» EXTRACTED MATERIAL:
_ _ _ _

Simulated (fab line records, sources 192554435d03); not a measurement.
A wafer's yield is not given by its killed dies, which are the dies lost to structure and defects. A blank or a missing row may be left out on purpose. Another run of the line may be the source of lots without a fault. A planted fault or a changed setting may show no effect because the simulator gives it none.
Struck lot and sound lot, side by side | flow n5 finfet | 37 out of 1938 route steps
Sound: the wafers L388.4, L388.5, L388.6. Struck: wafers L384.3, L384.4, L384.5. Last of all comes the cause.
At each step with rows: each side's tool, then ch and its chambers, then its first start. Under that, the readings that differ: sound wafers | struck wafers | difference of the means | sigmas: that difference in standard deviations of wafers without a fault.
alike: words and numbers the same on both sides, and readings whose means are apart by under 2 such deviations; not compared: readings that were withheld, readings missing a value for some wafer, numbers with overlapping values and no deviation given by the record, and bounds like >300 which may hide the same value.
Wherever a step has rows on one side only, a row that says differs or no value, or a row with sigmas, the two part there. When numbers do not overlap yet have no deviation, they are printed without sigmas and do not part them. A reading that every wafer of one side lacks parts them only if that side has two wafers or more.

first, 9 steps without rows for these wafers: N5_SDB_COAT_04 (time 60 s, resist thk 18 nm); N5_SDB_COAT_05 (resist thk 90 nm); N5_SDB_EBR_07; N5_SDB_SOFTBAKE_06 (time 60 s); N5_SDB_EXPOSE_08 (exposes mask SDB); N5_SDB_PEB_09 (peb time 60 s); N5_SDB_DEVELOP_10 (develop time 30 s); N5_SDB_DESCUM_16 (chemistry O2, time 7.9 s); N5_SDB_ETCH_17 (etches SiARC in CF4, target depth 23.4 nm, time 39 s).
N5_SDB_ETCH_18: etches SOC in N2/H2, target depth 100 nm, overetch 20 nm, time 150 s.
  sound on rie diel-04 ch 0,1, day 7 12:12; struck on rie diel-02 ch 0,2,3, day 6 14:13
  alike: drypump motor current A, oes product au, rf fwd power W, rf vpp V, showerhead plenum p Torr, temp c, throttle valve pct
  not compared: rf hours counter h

_ _ _ _

» ACTION ITEM:
The line with "alike: drypump motor" marks the end; reproduce exactly every line from the start of the entries up to it, that line included.

» EXPECTED ANSWER:
Simulated (fab line records, sources 192554435d03); not a measurement.
A wafer's yield is not given by its killed dies, which are the dies lost to structure and defects. A blank or a missing row may be left out on purpose. Another run of the line may be the source of lots without a fault. A planted fault or a changed setting may show no effect because the simulator gives it none.
Struck lot and sound lot, side by side | flow n5 finfet | 37 out of 1938 route steps
Sound: the wafers L388.4, L388.5, L388.6. Struck: wafers L384.3, L384.4, L384.5. Last of all comes the cause.
At each step with rows: each side's tool, then ch and its chambers, then its first start. Under that, the readings that differ: sound wafers | struck wafers | difference of the means | sigmas: that difference in standard deviations of wafers without a fault.
alike: words and numbers the same on both sides, and readings whose means are apart by under 2 such deviations; not compared: readings that were withheld, readings missing a value for some wafer, numbers with overlapping values and no deviation given by the record, and bounds like >300 which may hide the same value.
Wherever a step has rows on one side only, a row that says differs or no value, or a row with sigmas, the two part there. When numbers do not overlap yet have no deviation, they are printed without sigmas and do not part them. A reading that every wafer of one side lacks parts them only if that side has two wafers or more.

first, 9 steps without rows for these wafers: N5_SDB_COAT_04 (time 60 s, resist thk 18 nm); N5_SDB_COAT_05 (resist thk 90 nm); N5_SDB_EBR_07; N5_SDB_SOFTBAKE_06 (time 60 s); N5_SDB_EXPOSE_08 (exposes mask SDB); N5_SDB_PEB_09 (peb time 60 s); N5_SDB_DEVELOP_10 (develop time 30 s); N5_SDB_DESCUM_16 (chemistry O2, time 7.9 s); N5_SDB_ETCH_17 (etches SiARC in CF4, target depth 23.4 nm, time 39 s).
N5_SDB_ETCH_18: etches SOC in N2/H2, target depth 100 nm, overetch 20 nm, time 150 s.
  sound on rie diel-04 ch 0,1, day 7 12:12; struck on rie diel-02 ch 0,2,3, day 6 14:13
  alike: drypump motor current A, oes product au, rf fwd power W, rf vpp V, showerhead plenum p Torr, temp c, throttle valve pct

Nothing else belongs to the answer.